** Opening DATA TO EXAMINE block **

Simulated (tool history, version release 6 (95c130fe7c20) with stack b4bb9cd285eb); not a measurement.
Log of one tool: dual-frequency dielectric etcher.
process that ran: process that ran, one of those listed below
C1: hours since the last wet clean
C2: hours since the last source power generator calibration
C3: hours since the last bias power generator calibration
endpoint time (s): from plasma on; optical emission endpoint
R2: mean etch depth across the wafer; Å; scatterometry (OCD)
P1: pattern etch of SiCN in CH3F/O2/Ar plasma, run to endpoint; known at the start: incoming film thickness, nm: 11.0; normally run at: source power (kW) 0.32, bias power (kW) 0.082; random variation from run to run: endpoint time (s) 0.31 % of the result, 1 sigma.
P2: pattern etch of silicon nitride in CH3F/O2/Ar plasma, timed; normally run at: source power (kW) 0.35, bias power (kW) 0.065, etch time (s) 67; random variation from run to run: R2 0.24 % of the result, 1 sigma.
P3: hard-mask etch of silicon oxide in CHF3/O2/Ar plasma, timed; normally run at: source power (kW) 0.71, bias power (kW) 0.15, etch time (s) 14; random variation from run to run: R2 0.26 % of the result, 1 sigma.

** Closing DATA TO EXAMINE block **

• **ASSIGNED TASK**
Transcribe, please, every line from the first line of the listing above through the line with "R2: mean etch". Keep both ends and nothing else.

• **RESPONSE**
Simulated (tool history, version release 6 (95c130fe7c20) with stack b4bb9cd285eb); not a measurement.
Log of one tool: dual-frequency dielectric etcher.
process that ran: process that ran, one of those listed below
C1: hours since the last wet clean
C2: hours since the last source power generator calibration
C3: hours since the last bias power generator calibration
endpoint time (s): from plasma on; optical emission endpoint
R2: mean etch depth across the wafer; Å; scatterometry (OCD)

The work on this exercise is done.